→ **MATERIAL PROVIDED**
^^^^^^^^
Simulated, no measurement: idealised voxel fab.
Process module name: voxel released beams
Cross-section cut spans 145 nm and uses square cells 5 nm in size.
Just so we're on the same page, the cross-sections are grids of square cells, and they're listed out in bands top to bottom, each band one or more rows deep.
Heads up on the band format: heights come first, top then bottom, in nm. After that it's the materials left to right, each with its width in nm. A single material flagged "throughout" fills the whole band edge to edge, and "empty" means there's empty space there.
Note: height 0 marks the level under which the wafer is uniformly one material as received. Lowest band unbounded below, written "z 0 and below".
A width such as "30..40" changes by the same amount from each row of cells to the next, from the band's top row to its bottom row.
^^^^^^^^

→ **WORK INSTRUCTION**
Everything in the material should be repeated exactly as written.

→ **RESULT**
Simulated, no measurement: idealised voxel fab.
Process module name: voxel released beams
Cross-section cut spans 145 nm and uses square cells 5 nm in size.
Just so we're on the same page, the cross-sections are grids of square cells, and they're listed out in bands top to bottom, each band one or more rows deep.
Heads up on the band format: heights come first, top then bottom, in nm. After that it's the materials left to right, each with its width in nm. A single material flagged "throughout" fills the whole band edge to edge, and "empty" means there's empty space there.
Note: height 0 marks the level under which the wafer is uniformly one material as received. Lowest band unbounded below, written "z 0 and below".
A width such as "30..40" changes by the same amount from each row of cells to the next, from the band's top row to its bottom row.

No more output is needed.